▶ SUPPLIED INFORMATION
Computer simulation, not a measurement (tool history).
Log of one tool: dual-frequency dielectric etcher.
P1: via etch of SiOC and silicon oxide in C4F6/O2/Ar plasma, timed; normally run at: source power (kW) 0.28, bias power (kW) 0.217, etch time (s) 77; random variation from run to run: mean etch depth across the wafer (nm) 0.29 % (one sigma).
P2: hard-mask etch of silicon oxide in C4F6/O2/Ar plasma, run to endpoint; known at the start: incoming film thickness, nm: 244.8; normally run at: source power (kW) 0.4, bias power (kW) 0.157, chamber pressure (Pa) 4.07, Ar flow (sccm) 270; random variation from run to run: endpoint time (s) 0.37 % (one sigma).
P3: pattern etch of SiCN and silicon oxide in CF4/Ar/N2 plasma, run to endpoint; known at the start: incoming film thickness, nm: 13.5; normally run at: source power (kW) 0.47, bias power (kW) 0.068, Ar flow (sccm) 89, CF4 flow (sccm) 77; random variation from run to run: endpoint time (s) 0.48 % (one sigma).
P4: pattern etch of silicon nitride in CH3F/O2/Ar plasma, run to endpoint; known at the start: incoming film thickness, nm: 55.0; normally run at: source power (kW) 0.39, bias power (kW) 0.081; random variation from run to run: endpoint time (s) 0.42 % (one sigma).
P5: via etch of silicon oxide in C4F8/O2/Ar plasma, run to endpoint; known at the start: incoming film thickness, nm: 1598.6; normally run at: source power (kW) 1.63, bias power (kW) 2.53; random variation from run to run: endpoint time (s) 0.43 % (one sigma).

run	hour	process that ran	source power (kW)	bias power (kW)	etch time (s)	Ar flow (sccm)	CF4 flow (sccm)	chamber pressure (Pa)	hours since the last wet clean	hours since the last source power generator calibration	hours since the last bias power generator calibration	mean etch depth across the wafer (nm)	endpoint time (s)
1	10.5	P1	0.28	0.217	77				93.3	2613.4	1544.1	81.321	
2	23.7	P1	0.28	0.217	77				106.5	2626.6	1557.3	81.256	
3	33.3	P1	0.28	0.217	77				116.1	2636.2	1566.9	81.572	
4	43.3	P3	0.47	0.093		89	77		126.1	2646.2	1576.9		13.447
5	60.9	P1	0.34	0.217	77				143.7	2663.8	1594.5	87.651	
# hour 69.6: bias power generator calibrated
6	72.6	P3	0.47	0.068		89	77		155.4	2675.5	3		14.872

▶ WORK ITEM
Start at the first line of the entries and stop at the line with "Log of one tool: dual-frequency". Retype each of those lines exactly, both ends included.

▶ TASK ANSWER
Computer simulation, not a measurement (tool history).
Log of one tool: dual-frequency dielectric etcher.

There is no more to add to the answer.